Task item:
Set down, please, without alteration, the lines of the entries below from the first through the one containing "start_h: hours from".

______________________________
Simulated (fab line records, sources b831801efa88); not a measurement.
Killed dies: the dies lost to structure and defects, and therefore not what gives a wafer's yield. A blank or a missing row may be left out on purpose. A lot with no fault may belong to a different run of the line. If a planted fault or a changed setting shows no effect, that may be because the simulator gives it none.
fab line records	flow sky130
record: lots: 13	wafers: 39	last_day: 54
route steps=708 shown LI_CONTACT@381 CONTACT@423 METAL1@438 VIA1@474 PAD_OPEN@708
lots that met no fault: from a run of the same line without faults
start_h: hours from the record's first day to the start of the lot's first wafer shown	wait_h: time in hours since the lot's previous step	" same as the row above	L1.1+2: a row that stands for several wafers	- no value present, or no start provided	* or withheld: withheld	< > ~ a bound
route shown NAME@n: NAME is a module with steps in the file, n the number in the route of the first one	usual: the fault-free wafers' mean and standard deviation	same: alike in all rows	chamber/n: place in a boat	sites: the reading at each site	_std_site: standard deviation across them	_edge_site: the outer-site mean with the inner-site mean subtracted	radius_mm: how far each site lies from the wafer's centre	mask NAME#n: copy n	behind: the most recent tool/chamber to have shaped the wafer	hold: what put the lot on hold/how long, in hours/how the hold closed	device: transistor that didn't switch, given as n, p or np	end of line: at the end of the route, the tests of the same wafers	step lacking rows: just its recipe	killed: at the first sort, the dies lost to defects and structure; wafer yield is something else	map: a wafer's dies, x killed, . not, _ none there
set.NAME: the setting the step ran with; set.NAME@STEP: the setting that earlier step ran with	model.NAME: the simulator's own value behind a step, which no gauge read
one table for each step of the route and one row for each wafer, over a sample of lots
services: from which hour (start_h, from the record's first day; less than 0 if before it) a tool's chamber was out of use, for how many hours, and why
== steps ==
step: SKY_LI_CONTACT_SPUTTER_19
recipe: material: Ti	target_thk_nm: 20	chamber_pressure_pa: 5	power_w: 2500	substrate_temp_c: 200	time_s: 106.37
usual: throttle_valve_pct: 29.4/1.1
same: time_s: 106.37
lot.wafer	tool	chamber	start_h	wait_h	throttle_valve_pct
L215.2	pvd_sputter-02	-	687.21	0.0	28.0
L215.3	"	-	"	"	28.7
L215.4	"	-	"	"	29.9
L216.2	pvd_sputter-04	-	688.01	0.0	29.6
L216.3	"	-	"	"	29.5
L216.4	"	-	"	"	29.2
______________________________

Answer section:
Simulated (fab line records, sources b831801efa88); not a measurement.
Killed dies: the dies lost to structure and defects, and therefore not what gives a wafer's yield. A blank or a missing row may be left out on purpose. A lot with no fault may belong to a different run of the line. If a planted fault or a changed setting shows no effect, that may be because the simulator gives it none.
fab line records	flow sky130
record: lots: 13	wafers: 39	last_day: 54
route steps=708 shown LI_CONTACT@381 CONTACT@423 METAL1@438 VIA1@474 PAD_OPEN@708
lots that met no fault: from a run of the same line without faults
start_h: hours from the record's first day to the start of the lot's first wafer shown	wait_h: time in hours since the lot's previous step	" same as the row above	L1.1+2: a row that stands for several wafers	- no value present, or no start provided	* or withheld: withheld	< > ~ a bound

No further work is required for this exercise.